===============

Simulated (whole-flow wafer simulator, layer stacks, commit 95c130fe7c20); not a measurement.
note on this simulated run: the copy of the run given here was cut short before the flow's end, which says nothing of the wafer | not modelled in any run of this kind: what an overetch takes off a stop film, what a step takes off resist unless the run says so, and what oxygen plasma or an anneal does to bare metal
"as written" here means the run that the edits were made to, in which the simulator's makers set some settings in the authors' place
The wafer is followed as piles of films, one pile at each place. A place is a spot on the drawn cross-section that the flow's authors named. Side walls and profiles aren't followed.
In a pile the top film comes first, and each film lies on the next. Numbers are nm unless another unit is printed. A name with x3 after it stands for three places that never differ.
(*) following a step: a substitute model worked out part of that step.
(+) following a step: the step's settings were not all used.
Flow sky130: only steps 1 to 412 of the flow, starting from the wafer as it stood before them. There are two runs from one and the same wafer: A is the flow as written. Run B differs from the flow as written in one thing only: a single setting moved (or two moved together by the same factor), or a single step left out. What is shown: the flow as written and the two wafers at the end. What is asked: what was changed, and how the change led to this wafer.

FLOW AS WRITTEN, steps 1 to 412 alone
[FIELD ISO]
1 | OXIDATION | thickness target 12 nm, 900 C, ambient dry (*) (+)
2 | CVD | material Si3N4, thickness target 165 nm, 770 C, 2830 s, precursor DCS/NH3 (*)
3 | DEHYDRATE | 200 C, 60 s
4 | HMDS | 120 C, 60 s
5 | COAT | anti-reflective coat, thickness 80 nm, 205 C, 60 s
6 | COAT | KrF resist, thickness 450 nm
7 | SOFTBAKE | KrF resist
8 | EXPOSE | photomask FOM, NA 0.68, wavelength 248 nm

===============

Requirement
Retype the entire listing exactly.

Answer box
Simulated (whole-flow wafer simulator, layer stacks, commit 95c130fe7c20); not a measurement.
note on this simulated run: the copy of the run given here was cut short before the flow's end, which says nothing of the wafer | not modelled in any run of this kind: what an overetch takes off a stop film, what a step takes off resist unless the run says so, and what oxygen plasma or an anneal does to bare metal
"as written" here means the run that the edits were made to, in which the simulator's makers set some settings in the authors' place
The wafer is followed as piles of films, one pile at each place. A place is a spot on the drawn cross-section that the flow's authors named. Side walls and profiles aren't followed.
In a pile the top film comes first, and each film lies on the next. Numbers are nm unless another unit is printed. A name with x3 after it stands for three places that never differ.
(*) following a step: a substitute model worked out part of that step.
(+) following a step: the step's settings were not all used.
Flow sky130: only steps 1 to 412 of the flow, starting from the wafer as it stood before them. There are two runs from one and the same wafer: A is the flow as written. Run B differs from the flow as written in one thing only: a single setting moved (or two moved together by the same factor), or a single step left out. What is shown: the flow as written and the two wafers at the end. What is asked: what was changed, and how the change led to this wafer.

FLOW AS WRITTEN, steps 1 to 412 alone
[FIELD ISO]
1 | OXIDATION | thickness target 12 nm, 900 C, ambient dry (*) (+)
2 | CVD | material Si3N4, thickness target 165 nm, 770 C, 2830 s, precursor DCS/NH3 (*)
3 | DEHYDRATE | 200 C, 60 s
4 | HMDS | 120 C, 60 s
5 | COAT | anti-reflective coat, thickness 80 nm, 205 C, 60 s
6 | COAT | KrF resist, thickness 450 nm
7 | SOFTBAKE | KrF resist
8 | EXPOSE | photomask FOM, NA 0.68, wavelength 248 nm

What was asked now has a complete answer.